Task item: Return all of the entries, keeping every word and mark as it is.

•••••
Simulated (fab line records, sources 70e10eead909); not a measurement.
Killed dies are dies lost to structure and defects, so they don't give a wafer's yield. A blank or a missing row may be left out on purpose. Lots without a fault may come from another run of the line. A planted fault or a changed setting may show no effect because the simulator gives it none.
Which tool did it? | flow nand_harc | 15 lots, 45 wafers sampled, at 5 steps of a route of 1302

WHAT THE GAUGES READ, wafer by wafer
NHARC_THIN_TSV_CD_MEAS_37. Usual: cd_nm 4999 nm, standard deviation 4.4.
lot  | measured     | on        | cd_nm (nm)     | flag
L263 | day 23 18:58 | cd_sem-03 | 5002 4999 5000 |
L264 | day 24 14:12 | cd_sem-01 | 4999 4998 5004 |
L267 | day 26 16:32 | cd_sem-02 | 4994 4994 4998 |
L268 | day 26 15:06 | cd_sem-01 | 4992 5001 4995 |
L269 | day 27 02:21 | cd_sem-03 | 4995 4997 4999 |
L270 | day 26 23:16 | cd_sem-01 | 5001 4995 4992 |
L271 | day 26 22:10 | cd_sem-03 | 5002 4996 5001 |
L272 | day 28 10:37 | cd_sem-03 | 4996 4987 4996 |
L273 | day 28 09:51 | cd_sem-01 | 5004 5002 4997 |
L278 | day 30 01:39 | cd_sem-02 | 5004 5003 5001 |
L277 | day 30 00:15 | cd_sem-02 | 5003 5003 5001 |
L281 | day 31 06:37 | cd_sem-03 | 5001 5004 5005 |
•••••

Exercise solution:
Simulated (fab line records, sources 70e10eead909); not a measurement.
Killed dies are dies lost to structure and defects, so they don't give a wafer's yield. A blank or a missing row may be left out on purpose. Lots without a fault may come from another run of the line. A planted fault or a changed setting may show no effect because the simulator gives it none.
Which tool did it? | flow nand_harc | 15 lots, 45 wafers sampled, at 5 steps of a route of 1302

WHAT THE GAUGES READ, wafer by wafer
NHARC_THIN_TSV_CD_MEAS_37. Usual: cd_nm 4999 nm, standard deviation 4.4.
lot  | measured     | on        | cd_nm (nm)     | flag
L263 | day 23 18:58 | cd_sem-03 | 5002 4999 5000 |
L264 | day 24 14:12 | cd_sem-01 | 4999 4998 5004 |
L267 | day 26 16:32 | cd_sem-02 | 4994 4994 4998 |
L268 | day 26 15:06 | cd_sem-01 | 4992 5001 4995 |
L269 | day 27 02:21 | cd_sem-03 | 4995 4997 4999 |
L270 | day 26 23:16 | cd_sem-01 | 5001 4995 4992 |
L271 | day 26 22:10 | cd_sem-03 | 5002 4996 5001 |
L272 | day 28 10:37 | cd_sem-03 | 4996 4987 4996 |
L273 | day 28 09:51 | cd_sem-01 | 5004 5002 4997 |
L278 | day 30 01:39 | cd_sem-02 | 5004 5003 5001 |
L277 | day 30 00:15 | cd_sem-02 | 5003 5003 5001 |
L281 | day 31 06:37 | cd_sem-03 | 5001 5004 5005 |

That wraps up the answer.